Below this line is the material. Write out only its lines from the one containing "Split-lot trial ||" through the one containing "THE SPLIT ITSELF", both kept, exactly.

=== Section Start ===

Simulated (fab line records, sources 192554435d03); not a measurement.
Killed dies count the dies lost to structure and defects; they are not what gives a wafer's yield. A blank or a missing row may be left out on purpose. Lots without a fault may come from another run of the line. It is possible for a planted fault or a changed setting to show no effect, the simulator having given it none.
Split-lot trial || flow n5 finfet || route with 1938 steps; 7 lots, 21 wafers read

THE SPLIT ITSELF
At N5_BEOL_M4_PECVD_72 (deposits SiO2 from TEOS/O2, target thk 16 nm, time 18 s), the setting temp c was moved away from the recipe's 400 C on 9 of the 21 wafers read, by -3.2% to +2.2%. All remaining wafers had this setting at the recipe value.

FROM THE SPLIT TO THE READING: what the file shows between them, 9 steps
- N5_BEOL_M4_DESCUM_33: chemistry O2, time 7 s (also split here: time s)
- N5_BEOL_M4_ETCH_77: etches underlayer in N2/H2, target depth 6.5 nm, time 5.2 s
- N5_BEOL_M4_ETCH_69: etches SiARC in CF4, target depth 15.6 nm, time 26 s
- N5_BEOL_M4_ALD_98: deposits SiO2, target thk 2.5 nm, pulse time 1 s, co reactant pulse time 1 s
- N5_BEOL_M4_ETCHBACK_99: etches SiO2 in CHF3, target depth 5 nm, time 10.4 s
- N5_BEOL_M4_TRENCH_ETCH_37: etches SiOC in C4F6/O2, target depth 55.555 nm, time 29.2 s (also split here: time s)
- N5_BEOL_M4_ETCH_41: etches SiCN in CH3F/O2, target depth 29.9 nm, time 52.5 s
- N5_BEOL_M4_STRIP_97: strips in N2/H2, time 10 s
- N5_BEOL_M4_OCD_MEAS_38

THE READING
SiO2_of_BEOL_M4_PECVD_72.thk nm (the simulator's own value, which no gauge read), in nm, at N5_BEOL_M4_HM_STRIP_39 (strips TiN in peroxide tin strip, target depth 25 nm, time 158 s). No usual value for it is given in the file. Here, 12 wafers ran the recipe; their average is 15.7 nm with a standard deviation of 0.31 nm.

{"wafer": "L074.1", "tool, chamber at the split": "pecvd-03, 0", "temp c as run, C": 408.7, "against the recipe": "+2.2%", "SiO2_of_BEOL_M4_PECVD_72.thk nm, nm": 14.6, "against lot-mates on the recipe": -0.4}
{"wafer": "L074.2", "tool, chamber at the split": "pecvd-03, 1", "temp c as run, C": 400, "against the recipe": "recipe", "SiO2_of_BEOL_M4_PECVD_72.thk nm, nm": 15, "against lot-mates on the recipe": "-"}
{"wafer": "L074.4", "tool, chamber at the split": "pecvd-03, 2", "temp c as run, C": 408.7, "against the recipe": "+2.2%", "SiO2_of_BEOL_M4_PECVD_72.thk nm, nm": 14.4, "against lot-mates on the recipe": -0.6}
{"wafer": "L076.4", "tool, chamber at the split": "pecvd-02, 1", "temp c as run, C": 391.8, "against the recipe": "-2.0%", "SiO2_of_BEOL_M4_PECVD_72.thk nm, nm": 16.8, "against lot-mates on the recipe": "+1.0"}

=== Section End ===

▶ _Answer area_
Split-lot trial || flow n5 finfet || route with 1938 steps; 7 lots, 21 wafers read

THE SPLIT ITSELF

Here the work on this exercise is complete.